Requirement = Give back exactly the lines of the material below that start at the line containing "6,op STRIP | etch materials resist" and end at the line containing "Wafer cross-section at", and no others.

======

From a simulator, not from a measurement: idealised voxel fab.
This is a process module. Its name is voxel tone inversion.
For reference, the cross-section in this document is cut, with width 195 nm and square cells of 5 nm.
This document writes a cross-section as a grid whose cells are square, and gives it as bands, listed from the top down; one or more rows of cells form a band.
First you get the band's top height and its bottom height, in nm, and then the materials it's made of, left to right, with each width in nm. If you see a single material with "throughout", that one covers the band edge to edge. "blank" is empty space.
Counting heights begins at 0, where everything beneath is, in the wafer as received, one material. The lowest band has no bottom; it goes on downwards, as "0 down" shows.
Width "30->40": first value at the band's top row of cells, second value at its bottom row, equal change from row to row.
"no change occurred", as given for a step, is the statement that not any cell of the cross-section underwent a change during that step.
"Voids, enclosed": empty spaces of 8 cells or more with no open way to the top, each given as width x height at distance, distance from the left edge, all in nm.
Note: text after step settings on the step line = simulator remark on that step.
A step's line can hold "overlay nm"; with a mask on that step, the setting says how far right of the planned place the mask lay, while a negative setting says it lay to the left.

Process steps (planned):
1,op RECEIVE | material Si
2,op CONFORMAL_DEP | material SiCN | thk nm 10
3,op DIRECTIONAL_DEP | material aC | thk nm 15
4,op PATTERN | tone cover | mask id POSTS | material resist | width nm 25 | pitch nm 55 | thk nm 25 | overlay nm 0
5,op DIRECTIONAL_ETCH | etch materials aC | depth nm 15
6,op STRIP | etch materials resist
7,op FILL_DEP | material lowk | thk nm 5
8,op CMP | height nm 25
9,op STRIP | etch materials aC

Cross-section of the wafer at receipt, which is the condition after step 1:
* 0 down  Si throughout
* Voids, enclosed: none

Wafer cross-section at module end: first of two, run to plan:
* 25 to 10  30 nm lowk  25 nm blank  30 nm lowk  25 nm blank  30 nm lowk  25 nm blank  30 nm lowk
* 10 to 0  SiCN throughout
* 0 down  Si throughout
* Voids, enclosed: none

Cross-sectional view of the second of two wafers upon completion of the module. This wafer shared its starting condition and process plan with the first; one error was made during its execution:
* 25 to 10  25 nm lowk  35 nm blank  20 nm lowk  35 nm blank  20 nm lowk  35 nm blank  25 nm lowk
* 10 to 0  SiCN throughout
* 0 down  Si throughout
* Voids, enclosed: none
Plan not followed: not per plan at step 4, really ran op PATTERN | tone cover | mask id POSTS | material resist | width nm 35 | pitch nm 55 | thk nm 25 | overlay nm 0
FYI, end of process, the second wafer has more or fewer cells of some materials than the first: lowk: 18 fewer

======

Exercise response =
6,op STRIP | etch materials resist
7,op FILL_DEP | material lowk | thk nm 5
8,op CMP | height nm 25
9,op STRIP | etch materials aC

Cross-section of the wafer at receipt, which is the condition after step 1:
* 0 down  Si throughout
* Voids, enclosed: none

Wafer cross-section at module end: first of two, run to plan:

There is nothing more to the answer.